Entries shown →
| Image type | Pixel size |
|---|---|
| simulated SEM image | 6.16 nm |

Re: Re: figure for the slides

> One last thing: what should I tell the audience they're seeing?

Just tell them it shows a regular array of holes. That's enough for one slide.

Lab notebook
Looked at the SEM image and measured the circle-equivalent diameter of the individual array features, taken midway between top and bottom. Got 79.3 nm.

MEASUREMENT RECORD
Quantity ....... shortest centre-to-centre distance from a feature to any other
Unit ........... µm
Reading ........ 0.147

Brief → Starting from the top of the records and ending at the line that contains "Unit ........... µm", repeat each line exactly and return only those lines.

Expected answer →
| Image type | Pixel size |
|---|---|
| simulated SEM image | 6.16 nm |

Re: Re: figure for the slides

> One last thing: what should I tell the audience they're seeing?

Just tell them it shows a regular array of holes. That's enough for one slide.

Lab notebook
Looked at the SEM image and measured the circle-equivalent diameter of the individual array features, taken midway between top and bottom. Got 79.3 nm.

MEASUREMENT RECORD
Quantity ....... shortest centre-to-centre distance from a feature to any other
Unit ........... µm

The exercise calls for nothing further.